» **REQUIREMENT**
You are to retype all of the data exactly as it appears.

» **RAW DATA**
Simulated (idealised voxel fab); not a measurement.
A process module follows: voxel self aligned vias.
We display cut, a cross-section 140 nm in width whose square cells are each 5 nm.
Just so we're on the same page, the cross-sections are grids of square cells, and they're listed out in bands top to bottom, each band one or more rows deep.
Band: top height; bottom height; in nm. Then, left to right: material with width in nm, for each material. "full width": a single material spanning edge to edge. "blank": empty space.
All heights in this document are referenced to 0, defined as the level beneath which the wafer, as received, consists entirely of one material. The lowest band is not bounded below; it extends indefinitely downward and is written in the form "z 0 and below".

» **EXPECTED ANSWER**
Simulated (idealised voxel fab); not a measurement.
A process module follows: voxel self aligned vias.
We display cut, a cross-section 140 nm in width whose square cells are each 5 nm.
Just so we're on the same page, the cross-sections are grids of square cells, and they're listed out in bands top to bottom, each band one or more rows deep.
Band: top height; bottom height; in nm. Then, left to right: material with width in nm, for each material. "full width": a single material spanning edge to edge. "blank": empty space.
All heights in this document are referenced to 0, defined as the level beneath which the wafer, as received, consists entirely of one material. The lowest band is not bounded below; it extends indefinitely downward and is written in the form "z 0 and below".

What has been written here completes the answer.